Work item:
The data below should be repeated exactly and in full.

☆ ☆ ☆ ☆ ☆ ☆ ☆

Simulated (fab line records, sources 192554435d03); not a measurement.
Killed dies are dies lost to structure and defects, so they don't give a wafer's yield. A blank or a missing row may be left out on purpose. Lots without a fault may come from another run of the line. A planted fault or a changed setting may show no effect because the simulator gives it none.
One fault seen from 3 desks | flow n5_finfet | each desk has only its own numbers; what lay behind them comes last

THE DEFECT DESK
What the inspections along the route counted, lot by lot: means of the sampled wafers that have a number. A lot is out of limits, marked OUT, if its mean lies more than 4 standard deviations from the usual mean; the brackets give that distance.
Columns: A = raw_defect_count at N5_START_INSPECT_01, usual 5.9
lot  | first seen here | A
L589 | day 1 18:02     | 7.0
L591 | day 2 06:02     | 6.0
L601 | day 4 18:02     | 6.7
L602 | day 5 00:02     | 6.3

☆ ☆ ☆ ☆ ☆ ☆ ☆

Reply:
Simulated (fab line records, sources 192554435d03); not a measurement.
Killed dies are dies lost to structure and defects, so they don't give a wafer's yield. A blank or a missing row may be left out on purpose. Lots without a fault may come from another run of the line. A planted fault or a changed setting may show no effect because the simulator gives it none.
One fault seen from 3 desks | flow n5_finfet | each desk has only its own numbers; what lay behind them comes last

THE DEFECT DESK
What the inspections along the route counted, lot by lot: means of the sampled wafers that have a number. A lot is out of limits, marked OUT, if its mean lies more than 4 standard deviations from the usual mean; the brackets give that distance.
Columns: A = raw_defect_count at N5_START_INSPECT_01, usual 5.9
lot  | first seen here | A
L589 | day 1 18:02     | 7.0
L591 | day 2 06:02     | 6.0
L601 | day 4 18:02     | 6.7
L602 | day 5 00:02     | 6.3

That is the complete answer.